| LISTED RECORDS |
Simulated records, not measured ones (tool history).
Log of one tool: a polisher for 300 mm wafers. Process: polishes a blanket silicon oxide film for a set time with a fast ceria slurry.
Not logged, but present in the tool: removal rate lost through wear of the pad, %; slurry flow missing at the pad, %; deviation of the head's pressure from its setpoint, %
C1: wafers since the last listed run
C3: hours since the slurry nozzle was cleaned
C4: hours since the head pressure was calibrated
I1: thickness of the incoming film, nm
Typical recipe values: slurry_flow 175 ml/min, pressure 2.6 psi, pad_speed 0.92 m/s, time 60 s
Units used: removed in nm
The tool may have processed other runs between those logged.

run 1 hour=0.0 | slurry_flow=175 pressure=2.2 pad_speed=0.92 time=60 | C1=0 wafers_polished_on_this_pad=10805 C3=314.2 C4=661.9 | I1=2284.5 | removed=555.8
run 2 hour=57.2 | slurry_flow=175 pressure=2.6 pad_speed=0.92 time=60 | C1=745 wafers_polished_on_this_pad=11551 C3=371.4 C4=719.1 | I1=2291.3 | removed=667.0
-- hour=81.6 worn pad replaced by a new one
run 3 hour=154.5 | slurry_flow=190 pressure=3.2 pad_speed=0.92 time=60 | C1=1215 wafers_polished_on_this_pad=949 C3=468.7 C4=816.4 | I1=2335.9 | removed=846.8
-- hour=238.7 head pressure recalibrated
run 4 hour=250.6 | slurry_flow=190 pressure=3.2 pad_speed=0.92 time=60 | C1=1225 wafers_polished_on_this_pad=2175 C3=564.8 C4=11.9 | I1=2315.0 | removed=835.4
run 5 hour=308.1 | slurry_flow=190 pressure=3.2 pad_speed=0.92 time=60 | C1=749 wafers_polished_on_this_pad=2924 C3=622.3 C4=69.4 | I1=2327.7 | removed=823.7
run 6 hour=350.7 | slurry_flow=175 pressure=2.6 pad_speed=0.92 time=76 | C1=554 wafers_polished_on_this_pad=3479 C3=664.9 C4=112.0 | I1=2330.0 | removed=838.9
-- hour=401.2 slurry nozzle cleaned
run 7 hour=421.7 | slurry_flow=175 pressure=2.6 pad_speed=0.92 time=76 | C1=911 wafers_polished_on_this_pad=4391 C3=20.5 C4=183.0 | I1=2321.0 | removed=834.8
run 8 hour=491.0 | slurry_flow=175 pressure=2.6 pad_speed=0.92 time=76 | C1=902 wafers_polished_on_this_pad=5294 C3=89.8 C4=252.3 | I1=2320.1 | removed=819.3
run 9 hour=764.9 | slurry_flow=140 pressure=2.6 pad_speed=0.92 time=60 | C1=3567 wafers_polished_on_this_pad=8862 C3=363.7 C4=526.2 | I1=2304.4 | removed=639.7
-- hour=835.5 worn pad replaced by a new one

| WORK ITEM |
Please transcribe the material line by line, exactly, from its opening line through the line that contains "run 5 hour=308.1".

| EXERCISE ANSWER |
Simulated records, not measured ones (tool history).
Log of one tool: a polisher for 300 mm wafers. Process: polishes a blanket silicon oxide film for a set time with a fast ceria slurry.
Not logged, but present in the tool: removal rate lost through wear of the pad, %; slurry flow missing at the pad, %; deviation of the head's pressure from its setpoint, %
C1: wafers since the last listed run
C3: hours since the slurry nozzle was cleaned
C4: hours since the head pressure was calibrated
I1: thickness of the incoming film, nm
Typical recipe values: slurry_flow 175 ml/min, pressure 2.6 psi, pad_speed 0.92 m/s, time 60 s
Units used: removed in nm
The tool may have processed other runs between those logged.

run 1 hour=0.0 | slurry_flow=175 pressure=2.2 pad_speed=0.92 time=60 | C1=0 wafers_polished_on_this_pad=10805 C3=314.2 C4=661.9 | I1=2284.5 | removed=555.8
run 2 hour=57.2 | slurry_flow=175 pressure=2.6 pad_speed=0.92 time=60 | C1=745 wafers_polished_on_this_pad=11551 C3=371.4 C4=719.1 | I1=2291.3 | removed=667.0
-- hour=81.6 worn pad replaced by a new one
run 3 hour=154.5 | slurry_flow=190 pressure=3.2 pad_speed=0.92 time=60 | C1=1215 wafers_polished_on_this_pad=949 C3=468.7 C4=816.4 | I1=2335.9 | removed=846.8
-- hour=238.7 head pressure recalibrated
run 4 hour=250.6 | slurry_flow=190 pressure=3.2 pad_speed=0.92 time=60 | C1=1225 wafers_polished_on_this_pad=2175 C3=564.8 C4=11.9 | I1=2315.0 | removed=835.4
run 5 hour=308.1 | slurry_flow=190 pressure=3.2 pad_speed=0.92 time=60 | C1=749 wafers_polished_on_this_pad=2924 C3=622.3 C4=69.4 | I1=2327.7 | removed=823.7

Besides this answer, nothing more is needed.